#### ACTION ITEM:
Copy every line of the material exactly as it stands.

#### DATA UNDER STUDY:
◆ ◆ ◆
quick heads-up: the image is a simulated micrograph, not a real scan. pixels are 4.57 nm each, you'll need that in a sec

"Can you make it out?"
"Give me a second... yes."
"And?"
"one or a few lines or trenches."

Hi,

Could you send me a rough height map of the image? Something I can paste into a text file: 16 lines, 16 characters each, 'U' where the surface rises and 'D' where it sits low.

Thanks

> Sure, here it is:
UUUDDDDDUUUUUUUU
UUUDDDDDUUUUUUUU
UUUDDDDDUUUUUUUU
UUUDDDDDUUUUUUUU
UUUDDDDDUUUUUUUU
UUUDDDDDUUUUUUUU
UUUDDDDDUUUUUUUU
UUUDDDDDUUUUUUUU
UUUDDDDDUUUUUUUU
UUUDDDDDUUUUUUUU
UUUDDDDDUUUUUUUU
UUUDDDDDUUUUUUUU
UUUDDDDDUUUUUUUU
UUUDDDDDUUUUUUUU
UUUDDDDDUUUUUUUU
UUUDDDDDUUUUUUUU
◆ ◆ ◆

#### EXERCISE SOLUTION:
quick heads-up: the image is a simulated micrograph, not a real scan. pixels are 4.57 nm each, you'll need that in a sec

"Can you make it out?"
"Give me a second... yes."
"And?"
"one or a few lines or trenches."

Hi,

Could you send me a rough height map of the image? Something I can paste into a text file: 16 lines, 16 characters each, 'U' where the surface rises and 'D' where it sits low.

Thanks

> Sure, here it is:
UUUDDDDDUUUUUUUU
UUUDDDDDUUUUUUUU
UUUDDDDDUUUUUUUU
UUUDDDDDUUUUUUUU
UUUDDDDDUUUUUUUU
UUUDDDDDUUUUUUUU
UUUDDDDDUUUUUUUU
UUUDDDDDUUUUUUUU
UUUDDDDDUUUUUUUU
UUUDDDDDUUUUUUUU
UUUDDDDDUUUUUUUU
UUUDDDDDUUUUUUUU
UUUDDDDDUUUUUUUU
UUUDDDDDUUUUUUUU
UUUDDDDDUUUUUUUU
UUUDDDDDUUUUUUUU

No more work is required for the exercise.